START STORED DATA

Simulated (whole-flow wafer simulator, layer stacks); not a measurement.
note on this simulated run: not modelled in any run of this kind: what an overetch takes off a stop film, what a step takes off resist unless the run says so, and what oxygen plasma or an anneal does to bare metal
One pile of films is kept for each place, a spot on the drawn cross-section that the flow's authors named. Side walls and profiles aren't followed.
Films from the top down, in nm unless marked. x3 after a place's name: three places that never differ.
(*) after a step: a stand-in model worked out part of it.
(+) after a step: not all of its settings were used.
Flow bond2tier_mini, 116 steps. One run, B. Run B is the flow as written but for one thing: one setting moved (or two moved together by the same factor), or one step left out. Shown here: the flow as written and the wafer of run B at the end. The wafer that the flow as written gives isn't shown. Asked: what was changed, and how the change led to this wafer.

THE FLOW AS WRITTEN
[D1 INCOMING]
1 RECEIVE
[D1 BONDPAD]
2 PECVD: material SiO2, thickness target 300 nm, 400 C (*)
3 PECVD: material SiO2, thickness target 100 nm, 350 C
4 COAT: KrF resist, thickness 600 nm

END STORED DATA

WORK ITEM: In full and without error, transcribe the listing.

WRITTEN SOLUTION:
Simulated (whole-flow wafer simulator, layer stacks); not a measurement.
note on this simulated run: not modelled in any run of this kind: what an overetch takes off a stop film, what a step takes off resist unless the run says so, and what oxygen plasma or an anneal does to bare metal
One pile of films is kept for each place, a spot on the drawn cross-section that the flow's authors named. Side walls and profiles aren't followed.
Films from the top down, in nm unless marked. x3 after a place's name: three places that never differ.
(*) after a step: a stand-in model worked out part of it.
(+) after a step: not all of its settings were used.
Flow bond2tier_mini, 116 steps. One run, B. Run B is the flow as written but for one thing: one setting moved (or two moved together by the same factor), or one step left out. Shown here: the flow as written and the wafer of run B at the end. The wafer that the flow as written gives isn't shown. Asked: what was changed, and how the change led to this wafer.

THE FLOW AS WRITTEN
[D1 INCOMING]
1 RECEIVE
[D1 BONDPAD]
2 PECVD: material SiO2, thickness target 300 nm, 400 C (*)
3 PECVD: material SiO2, thickness target 100 nm, 350 C
4 COAT: KrF resist, thickness 600 nm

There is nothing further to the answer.